DATA SUPPLIED:
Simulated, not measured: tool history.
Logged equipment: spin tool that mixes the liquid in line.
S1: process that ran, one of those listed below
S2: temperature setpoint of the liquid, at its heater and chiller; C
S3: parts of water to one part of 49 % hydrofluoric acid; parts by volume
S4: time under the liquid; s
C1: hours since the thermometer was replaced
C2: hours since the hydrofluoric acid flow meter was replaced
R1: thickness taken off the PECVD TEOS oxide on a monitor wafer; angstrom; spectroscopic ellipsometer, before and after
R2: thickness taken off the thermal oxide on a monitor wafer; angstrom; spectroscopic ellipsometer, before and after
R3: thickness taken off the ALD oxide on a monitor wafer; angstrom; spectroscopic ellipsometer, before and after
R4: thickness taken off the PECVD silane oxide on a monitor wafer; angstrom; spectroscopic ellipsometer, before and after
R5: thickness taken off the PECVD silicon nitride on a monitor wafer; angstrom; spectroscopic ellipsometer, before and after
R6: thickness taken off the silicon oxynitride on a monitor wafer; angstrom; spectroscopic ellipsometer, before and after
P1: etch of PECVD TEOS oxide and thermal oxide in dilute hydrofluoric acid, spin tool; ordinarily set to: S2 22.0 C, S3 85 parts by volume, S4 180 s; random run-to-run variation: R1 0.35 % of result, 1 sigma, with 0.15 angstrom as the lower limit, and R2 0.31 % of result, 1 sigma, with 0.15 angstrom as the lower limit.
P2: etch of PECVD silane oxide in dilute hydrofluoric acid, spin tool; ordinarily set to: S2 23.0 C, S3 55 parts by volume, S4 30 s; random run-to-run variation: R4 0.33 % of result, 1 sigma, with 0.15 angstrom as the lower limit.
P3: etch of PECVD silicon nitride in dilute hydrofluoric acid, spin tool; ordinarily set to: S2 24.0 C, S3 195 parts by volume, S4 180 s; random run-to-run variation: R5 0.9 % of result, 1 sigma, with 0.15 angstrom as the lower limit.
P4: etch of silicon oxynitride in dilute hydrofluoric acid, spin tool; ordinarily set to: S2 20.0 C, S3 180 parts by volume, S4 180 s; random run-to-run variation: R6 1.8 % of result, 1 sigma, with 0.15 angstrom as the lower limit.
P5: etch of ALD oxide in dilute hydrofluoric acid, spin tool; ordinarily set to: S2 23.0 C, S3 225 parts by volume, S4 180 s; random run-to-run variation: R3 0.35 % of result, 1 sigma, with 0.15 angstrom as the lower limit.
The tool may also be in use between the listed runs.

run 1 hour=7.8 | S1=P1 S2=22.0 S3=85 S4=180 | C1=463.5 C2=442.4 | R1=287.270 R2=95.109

WORK ORDER: Up to and including the line that contains "C2: hours since", output the records above exactly, beginning with their first line.

EXERCISE RESPONSE:
Simulated, not measured: tool history.
Logged equipment: spin tool that mixes the liquid in line.
S1: process that ran, one of those listed below
S2: temperature setpoint of the liquid, at its heater and chiller; C
S3: parts of water to one part of 49 % hydrofluoric acid; parts by volume
S4: time under the liquid; s
C1: hours since the thermometer was replaced
C2: hours since the hydrofluoric acid flow meter was replaced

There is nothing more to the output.